• **Task item**: Retype the listing that follows, word for word.

• **Entries shown**:
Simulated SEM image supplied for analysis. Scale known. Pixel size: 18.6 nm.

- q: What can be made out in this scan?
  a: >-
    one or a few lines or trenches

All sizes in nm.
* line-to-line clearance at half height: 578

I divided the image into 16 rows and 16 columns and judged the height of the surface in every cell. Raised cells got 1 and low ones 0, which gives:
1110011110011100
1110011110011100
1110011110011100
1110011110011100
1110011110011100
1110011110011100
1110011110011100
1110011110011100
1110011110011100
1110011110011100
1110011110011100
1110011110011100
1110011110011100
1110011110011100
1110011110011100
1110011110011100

• **Exercise solution**:
Simulated SEM image supplied for analysis. Scale known. Pixel size: 18.6 nm.

- q: What can be made out in this scan?
  a: >-
    one or a few lines or trenches

All sizes in nm.
* line-to-line clearance at half height: 578

I divided the image into 16 rows and 16 columns and judged the height of the surface in every cell. Raised cells got 1 and low ones 0, which gives:
1110011110011100
1110011110011100
1110011110011100
1110011110011100
1110011110011100
1110011110011100
1110011110011100
1110011110011100
1110011110011100
1110011110011100
1110011110011100
1110011110011100
1110011110011100
1110011110011100
1110011110011100
1110011110011100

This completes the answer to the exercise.